- - - -

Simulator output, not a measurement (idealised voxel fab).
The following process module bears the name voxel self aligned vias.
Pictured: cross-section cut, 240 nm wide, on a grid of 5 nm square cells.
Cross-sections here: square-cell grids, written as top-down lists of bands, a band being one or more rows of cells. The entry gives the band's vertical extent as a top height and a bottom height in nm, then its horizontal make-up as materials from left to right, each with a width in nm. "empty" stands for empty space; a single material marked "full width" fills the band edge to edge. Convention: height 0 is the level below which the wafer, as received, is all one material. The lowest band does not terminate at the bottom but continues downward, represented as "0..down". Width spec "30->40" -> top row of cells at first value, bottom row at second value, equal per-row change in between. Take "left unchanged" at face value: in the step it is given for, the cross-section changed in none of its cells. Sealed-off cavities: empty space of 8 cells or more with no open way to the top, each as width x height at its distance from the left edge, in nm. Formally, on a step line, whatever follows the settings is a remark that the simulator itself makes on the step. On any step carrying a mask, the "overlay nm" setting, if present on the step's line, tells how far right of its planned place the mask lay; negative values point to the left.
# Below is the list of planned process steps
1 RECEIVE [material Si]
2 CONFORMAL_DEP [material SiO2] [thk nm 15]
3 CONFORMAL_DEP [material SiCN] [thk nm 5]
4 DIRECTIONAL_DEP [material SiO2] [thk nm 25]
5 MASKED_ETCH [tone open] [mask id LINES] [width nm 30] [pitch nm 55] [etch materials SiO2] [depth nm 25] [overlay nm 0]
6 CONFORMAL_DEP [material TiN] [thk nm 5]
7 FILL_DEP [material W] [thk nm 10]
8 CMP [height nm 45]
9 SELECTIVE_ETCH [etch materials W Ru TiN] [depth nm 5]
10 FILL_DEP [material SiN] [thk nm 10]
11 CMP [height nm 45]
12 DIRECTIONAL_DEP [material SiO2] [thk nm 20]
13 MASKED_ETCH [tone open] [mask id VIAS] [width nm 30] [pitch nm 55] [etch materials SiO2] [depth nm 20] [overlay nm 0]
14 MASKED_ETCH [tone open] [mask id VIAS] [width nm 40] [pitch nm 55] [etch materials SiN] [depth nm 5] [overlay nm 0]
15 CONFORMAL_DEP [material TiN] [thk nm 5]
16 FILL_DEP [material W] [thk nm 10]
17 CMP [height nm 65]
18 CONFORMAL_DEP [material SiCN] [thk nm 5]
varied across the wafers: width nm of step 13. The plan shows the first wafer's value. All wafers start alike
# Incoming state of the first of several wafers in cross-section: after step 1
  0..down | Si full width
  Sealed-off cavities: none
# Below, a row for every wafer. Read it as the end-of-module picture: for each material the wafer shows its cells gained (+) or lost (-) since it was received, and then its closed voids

- - - -

**Work task:** Look above for the line containing "Cross-sections here: square-cell". Output from there through the line containing "4 DIRECTIONAL_DEP [material SiO2] [thk nm 25]", exactly and inclusively.

**Answer area:**
Cross-sections here: square-cell grids, written as top-down lists of bands, a band being one or more rows of cells. The entry gives the band's vertical extent as a top height and a bottom height in nm, then its horizontal make-up as materials from left to right, each with a width in nm. "empty" stands for empty space; a single material marked "full width" fills the band edge to edge. Convention: height 0 is the level below which the wafer, as received, is all one material. The lowest band does not terminate at the bottom but continues downward, represented as "0..down". Width spec "30->40" -> top row of cells at first value, bottom row at second value, equal per-row change in between. Take "left unchanged" at face value: in the step it is given for, the cross-section changed in none of its cells. Sealed-off cavities: empty space of 8 cells or more with no open way to the top, each as width x height at its distance from the left edge, in nm. Formally, on a step line, whatever follows the settings is a remark that the simulator itself makes on the step. On any step carrying a mask, the "overlay nm" setting, if present on the step's line, tells how far right of its planned place the mask lay; negative values point to the left.
# Below is the list of planned process steps
1 RECEIVE [material Si]
2 CONFORMAL_DEP [material SiO2] [thk nm 15]
3 CONFORMAL_DEP [material SiCN] [thk nm 5]
4 DIRECTIONAL_DEP [material SiO2] [thk nm 25]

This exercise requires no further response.